Task item: Scan the records below for the line containing "Today's notes" and the line containing "- what it shows: a regular array of holes". Copy both, plus every line between, exactly.

Data excerpts:
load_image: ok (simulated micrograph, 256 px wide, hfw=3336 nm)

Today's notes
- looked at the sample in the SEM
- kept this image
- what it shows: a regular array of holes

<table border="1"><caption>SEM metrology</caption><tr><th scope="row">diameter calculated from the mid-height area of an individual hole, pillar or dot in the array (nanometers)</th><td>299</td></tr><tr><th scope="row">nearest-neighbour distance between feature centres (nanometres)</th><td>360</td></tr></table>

Written reply:
Today's notes
- looked at the sample in the SEM
- kept this image
- what it shows: a regular array of holes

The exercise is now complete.